▶ **WORK ORDER**: Reproduce the listing that follows so that each line matches the original exactly.

▶ **ENTRIES SUPPLIED**:
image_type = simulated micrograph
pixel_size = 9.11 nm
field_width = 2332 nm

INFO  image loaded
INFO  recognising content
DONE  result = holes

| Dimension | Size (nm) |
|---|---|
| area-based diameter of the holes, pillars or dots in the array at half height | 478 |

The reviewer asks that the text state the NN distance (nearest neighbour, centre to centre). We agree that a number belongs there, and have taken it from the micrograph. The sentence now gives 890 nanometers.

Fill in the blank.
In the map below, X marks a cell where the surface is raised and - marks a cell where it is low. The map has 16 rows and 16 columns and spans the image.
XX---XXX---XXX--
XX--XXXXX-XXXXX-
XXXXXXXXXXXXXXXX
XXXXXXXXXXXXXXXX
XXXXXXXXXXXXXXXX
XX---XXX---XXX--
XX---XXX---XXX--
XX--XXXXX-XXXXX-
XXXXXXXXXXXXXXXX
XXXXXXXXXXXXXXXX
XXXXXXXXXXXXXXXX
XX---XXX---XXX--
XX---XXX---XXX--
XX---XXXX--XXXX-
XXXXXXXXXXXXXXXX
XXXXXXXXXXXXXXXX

▶ **RESPONSE**:
image_type = simulated micrograph
pixel_size = 9.11 nm
field_width = 2332 nm

INFO  image loaded
INFO  recognising content
DONE  result = holes

| Dimension | Size (nm) |
|---|---|
| area-based diameter of the holes, pillars or dots in the array at half height | 478 |

The reviewer asks that the text state the NN distance (nearest neighbour, centre to centre). We agree that a number belongs there, and have taken it from the micrograph. The sentence now gives 890 nanometers.

Fill in the blank.
In the map below, X marks a cell where the surface is raised and - marks a cell where it is low. The map has 16 rows and 16 columns and spans the image.
XX---XXX---XXX--
XX--XXXXX-XXXXX-
XXXXXXXXXXXXXXXX
XXXXXXXXXXXXXXXX
XXXXXXXXXXXXXXXX
XX---XXX---XXX--
XX---XXX---XXX--
XX--XXXXX-XXXXX-
XXXXXXXXXXXXXXXX
XXXXXXXXXXXXXXXX
XXXXXXXXXXXXXXXX
XX---XXX---XXX--
XX---XXX---XXX--
XX---XXXX--XXXX-
XXXXXXXXXXXXXXXX
XXXXXXXXXXXXXXXX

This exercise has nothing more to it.